- INPUT DATA:
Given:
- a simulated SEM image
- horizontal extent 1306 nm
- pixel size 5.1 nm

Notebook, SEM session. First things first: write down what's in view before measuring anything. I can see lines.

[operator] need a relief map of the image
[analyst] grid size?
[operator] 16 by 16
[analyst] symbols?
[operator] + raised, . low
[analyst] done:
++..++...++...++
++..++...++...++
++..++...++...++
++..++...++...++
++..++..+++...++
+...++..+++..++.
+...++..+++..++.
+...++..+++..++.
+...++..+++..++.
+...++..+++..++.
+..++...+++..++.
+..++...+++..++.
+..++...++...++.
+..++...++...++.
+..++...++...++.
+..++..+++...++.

- REQUIRED ACTION:
Output the data above exactly, please, line for line.

- REPLY:
Given:
- a simulated SEM image
- horizontal extent 1306 nm
- pixel size 5.1 nm

Notebook, SEM session. First things first: write down what's in view before measuring anything. I can see lines.

[operator] need a relief map of the image
[analyst] grid size?
[operator] 16 by 16
[analyst] symbols?
[operator] + raised, . low
[analyst] done:
++..++...++...++
++..++...++...++
++..++...++...++
++..++...++...++
++..++..+++...++
+...++..+++..++.
+...++..+++..++.
+...++..+++..++.
+...++..+++..++.
+...++..+++..++.
+..++...+++..++.
+..++...+++..++.
+..++...++...++.
+..++...++...++.
+..++...++...++.
+..++..+++...++.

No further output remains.